* Work order *
Output each line of the data word for word, from the first through the line that holds "Position: 24 nm from left edge", and leave off whatever follows.

* The data *
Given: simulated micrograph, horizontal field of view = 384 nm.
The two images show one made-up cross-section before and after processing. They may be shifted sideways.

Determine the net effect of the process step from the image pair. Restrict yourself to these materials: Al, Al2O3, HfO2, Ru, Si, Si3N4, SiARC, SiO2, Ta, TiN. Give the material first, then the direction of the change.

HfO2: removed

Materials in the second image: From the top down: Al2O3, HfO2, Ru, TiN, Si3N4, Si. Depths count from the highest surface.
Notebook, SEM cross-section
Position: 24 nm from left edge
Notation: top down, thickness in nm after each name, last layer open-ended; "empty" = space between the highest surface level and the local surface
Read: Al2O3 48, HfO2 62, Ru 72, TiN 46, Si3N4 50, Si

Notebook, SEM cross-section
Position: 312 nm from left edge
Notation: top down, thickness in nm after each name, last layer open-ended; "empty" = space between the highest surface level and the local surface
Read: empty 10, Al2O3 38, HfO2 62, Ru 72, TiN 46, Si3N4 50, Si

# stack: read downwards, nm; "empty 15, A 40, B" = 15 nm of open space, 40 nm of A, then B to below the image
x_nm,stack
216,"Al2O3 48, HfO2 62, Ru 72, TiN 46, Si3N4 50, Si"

* Response box *
Given: simulated micrograph, horizontal field of view = 384 nm.
The two images show one made-up cross-section before and after processing. They may be shifted sideways.

Determine the net effect of the process step from the image pair. Restrict yourself to these materials: Al, Al2O3, HfO2, Ru, Si, Si3N4, SiARC, SiO2, Ta, TiN. Give the material first, then the direction of the change.

HfO2: removed

Materials in the second image: From the top down: Al2O3, HfO2, Ru, TiN, Si3N4, Si. Depths count from the highest surface.
Notebook, SEM cross-section
Position: 24 nm from left edge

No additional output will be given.